*** Begin section ***

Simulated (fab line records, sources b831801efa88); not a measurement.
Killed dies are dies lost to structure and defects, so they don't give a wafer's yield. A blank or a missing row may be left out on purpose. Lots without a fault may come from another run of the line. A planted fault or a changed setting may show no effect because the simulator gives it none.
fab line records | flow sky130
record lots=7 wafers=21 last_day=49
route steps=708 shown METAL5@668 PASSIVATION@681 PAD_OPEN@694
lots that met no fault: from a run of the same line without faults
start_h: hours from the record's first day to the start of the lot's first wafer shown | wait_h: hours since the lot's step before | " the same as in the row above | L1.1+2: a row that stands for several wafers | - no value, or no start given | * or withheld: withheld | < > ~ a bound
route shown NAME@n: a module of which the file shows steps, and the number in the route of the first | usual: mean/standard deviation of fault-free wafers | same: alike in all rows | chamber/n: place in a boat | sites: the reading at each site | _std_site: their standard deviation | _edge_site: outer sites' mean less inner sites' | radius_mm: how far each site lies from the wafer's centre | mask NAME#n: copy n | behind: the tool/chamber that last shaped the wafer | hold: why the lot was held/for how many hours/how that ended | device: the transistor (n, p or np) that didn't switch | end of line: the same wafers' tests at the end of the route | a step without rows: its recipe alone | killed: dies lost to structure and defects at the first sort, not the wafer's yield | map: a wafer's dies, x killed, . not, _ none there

*** End section ***

REQUIREMENT: In your answer, repeat each of the records exactly.

EXERCISE RESPONSE:
Simulated (fab line records, sources b831801efa88); not a measurement.
Killed dies are dies lost to structure and defects, so they don't give a wafer's yield. A blank or a missing row may be left out on purpose. Lots without a fault may come from another run of the line. A planted fault or a changed setting may show no effect because the simulator gives it none.
fab line records | flow sky130
record lots=7 wafers=21 last_day=49
route steps=708 shown METAL5@668 PASSIVATION@681 PAD_OPEN@694
lots that met no fault: from a run of the same line without faults
start_h: hours from the record's first day to the start of the lot's first wafer shown | wait_h: hours since the lot's step before | " the same as in the row above | L1.1+2: a row that stands for several wafers | - no value, or no start given | * or withheld: withheld | < > ~ a bound
route shown NAME@n: a module of which the file shows steps, and the number in the route of the first | usual: mean/standard deviation of fault-free wafers | same: alike in all rows | chamber/n: place in a boat | sites: the reading at each site | _std_site: their standard deviation | _edge_site: outer sites' mean less inner sites' | radius_mm: how far each site lies from the wafer's centre | mask NAME#n: copy n | behind: the tool/chamber that last shaped the wafer | hold: why the lot was held/for how many hours/how that ended | device: the transistor (n, p or np) that didn't switch | end of line: the same wafers' tests at the end of the route | a step without rows: its recipe alone | killed: dies lost to structure and defects at the first sort, not the wafer's yield | map: a wafer's dies, x killed, . not, _ none there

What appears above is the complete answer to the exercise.